┄┄┄┄┄┄
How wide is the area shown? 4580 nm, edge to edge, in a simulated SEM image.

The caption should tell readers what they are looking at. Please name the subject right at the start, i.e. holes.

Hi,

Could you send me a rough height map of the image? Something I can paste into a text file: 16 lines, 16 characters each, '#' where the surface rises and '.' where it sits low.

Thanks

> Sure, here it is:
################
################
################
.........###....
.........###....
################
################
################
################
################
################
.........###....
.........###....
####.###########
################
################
┄┄┄┄┄┄

(ASSIGNED TASK): Every line of the listing above is to be set down again without any change.

(ANSWER AREA):
How wide is the area shown? 4580 nm, edge to edge, in a simulated SEM image.

The caption should tell readers what they are looking at. Please name the subject right at the start, i.e. holes.

Hi,

Could you send me a rough height map of the image? Something I can paste into a text file: 16 lines, 16 characters each, '#' where the surface rises and '.' where it sits low.

Thanks

> Sure, here it is:
################
################
################
.........###....
.........###....
################
################
################
################
################
################
.........###....
.........###....
####.###########
################
################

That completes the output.